EXERCISE: Extract all records. Keep each one exact.

PROVIDED DATA:
<<<<
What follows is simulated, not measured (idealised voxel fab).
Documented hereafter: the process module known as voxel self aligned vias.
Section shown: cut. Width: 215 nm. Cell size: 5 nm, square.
>>>>

TASK RESULT:
What follows is simulated, not measured (idealised voxel fab).
Documented hereafter: the process module known as voxel self aligned vias.
Section shown: cut. Width: 215 nm. Cell size: 5 nm, square.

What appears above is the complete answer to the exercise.